* _WORK INSTRUCTION_: Below is a listing. Quote from it, exactly, the lines from the one containing "2B,14,2.04,2.374,461.2,1399.1,3796.7,319.31" down to the one containing "9E,68.8,2.51,2.181,286.9,176.3,1610.6,298.73", both ends included, and nothing else.

#### DATASET EXCERPTS
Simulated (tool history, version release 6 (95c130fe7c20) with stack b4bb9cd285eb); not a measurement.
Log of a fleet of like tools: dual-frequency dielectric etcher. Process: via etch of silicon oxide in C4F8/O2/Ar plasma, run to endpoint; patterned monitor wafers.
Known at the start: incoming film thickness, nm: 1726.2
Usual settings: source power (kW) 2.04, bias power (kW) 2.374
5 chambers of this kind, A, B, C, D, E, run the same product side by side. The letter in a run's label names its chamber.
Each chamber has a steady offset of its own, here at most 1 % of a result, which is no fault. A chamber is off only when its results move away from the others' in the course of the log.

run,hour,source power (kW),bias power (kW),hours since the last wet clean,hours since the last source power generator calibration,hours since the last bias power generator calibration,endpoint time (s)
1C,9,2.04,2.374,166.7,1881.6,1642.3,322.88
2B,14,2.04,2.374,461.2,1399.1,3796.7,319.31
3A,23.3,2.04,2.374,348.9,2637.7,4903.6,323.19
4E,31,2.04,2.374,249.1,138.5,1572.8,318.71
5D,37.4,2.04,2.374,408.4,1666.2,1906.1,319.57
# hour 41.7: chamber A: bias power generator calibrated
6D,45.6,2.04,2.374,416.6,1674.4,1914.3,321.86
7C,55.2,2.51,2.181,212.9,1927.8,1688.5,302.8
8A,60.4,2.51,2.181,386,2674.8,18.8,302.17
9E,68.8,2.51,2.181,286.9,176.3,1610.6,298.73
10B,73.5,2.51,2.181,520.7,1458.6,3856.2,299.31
########

* _EXERCISE OUTPUT_:
2B,14,2.04,2.374,461.2,1399.1,3796.7,319.31
3A,23.3,2.04,2.374,348.9,2637.7,4903.6,323.19
4E,31,2.04,2.374,249.1,138.5,1572.8,318.71
5D,37.4,2.04,2.374,408.4,1666.2,1906.1,319.57
# hour 41.7: chamber A: bias power generator calibrated
6D,45.6,2.04,2.374,416.6,1674.4,1914.3,321.86
7C,55.2,2.51,2.181,212.9,1927.8,1688.5,302.8
8A,60.4,2.51,2.181,386,2674.8,18.8,302.17
9E,68.8,2.51,2.181,286.9,176.3,1610.6,298.73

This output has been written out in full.